> [Work item]:
Your answer should be an exact copy of the lines from the start of the entries to the line containing "A: parallel lines", both included.

(Beginning of Data records)
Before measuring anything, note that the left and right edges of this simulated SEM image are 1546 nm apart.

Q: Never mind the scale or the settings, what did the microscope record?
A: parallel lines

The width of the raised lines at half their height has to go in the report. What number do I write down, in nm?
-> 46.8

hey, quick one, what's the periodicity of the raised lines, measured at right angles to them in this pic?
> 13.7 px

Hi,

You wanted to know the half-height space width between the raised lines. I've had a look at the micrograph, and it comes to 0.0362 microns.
(End of Data records)

> [Solution]:
Before measuring anything, note that the left and right edges of this simulated SEM image are 1546 nm apart.

Q: Never mind the scale or the settings, what did the microscope record?
A: parallel lines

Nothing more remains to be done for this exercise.